Task item
Of all the lines below, return only those starting with the line holding "Run 23, hour" and going on through the line holding "Run 24, hour", exactly as written.

Raw data
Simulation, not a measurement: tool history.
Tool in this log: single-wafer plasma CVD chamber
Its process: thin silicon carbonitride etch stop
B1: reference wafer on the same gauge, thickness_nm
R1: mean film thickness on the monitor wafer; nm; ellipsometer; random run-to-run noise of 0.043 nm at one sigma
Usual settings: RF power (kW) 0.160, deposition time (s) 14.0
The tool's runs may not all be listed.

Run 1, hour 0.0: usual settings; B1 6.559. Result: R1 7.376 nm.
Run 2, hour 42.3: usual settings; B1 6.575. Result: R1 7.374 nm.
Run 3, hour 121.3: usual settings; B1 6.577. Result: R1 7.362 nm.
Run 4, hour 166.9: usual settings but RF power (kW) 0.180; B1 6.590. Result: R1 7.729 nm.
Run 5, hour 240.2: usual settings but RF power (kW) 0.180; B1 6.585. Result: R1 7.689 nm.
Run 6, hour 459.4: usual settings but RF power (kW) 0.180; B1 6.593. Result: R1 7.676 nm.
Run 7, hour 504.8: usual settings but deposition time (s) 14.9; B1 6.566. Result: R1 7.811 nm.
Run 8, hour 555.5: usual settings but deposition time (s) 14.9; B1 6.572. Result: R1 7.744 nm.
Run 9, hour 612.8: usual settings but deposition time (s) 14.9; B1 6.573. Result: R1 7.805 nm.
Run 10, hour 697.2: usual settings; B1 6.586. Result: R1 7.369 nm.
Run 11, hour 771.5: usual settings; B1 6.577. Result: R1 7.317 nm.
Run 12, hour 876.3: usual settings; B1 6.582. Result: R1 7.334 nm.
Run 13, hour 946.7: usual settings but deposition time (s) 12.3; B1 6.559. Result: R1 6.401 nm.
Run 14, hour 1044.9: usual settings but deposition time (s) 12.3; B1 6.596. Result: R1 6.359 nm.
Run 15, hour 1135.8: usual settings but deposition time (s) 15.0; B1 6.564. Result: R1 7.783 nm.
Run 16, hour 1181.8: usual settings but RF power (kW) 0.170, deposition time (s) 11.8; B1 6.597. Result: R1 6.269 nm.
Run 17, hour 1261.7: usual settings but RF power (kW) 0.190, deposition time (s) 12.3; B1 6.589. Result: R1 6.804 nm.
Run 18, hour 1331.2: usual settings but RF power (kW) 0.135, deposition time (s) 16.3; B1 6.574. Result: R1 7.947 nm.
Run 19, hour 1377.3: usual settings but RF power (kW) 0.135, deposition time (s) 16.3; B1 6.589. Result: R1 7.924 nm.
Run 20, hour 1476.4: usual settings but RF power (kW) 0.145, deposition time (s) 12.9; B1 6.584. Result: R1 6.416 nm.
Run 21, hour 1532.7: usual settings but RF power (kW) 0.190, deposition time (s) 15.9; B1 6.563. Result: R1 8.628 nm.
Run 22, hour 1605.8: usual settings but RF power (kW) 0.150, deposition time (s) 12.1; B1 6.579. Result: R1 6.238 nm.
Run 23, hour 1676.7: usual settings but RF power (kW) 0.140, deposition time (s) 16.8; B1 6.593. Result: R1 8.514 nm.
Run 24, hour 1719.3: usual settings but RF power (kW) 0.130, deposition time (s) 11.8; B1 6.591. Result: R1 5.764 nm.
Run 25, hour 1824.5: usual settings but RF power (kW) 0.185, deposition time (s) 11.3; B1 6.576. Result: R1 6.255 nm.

Your solution
Run 23, hour 1676.7: usual settings but RF power (kW) 0.140, deposition time (s) 16.8; B1 6.593. Result: R1 8.514 nm.
Run 24, hour 1719.3: usual settings but RF power (kW) 0.130, deposition time (s) 11.8; B1 6.591. Result: R1 5.764 nm.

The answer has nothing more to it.